########
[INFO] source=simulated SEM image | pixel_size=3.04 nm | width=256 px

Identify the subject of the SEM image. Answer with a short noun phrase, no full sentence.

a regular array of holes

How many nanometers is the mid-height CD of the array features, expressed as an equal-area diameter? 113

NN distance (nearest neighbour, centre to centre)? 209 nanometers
########

* WORK ORDER *
From the listing above, output exactly the run of lines that starts with the line containing "a regular array of holes" and ends with the line containing "How many nanometers".

* EXERCISE OUTPUT *
a regular array of holes

How many nanometers is the mid-height CD of the array features, expressed as an equal-area diameter? 113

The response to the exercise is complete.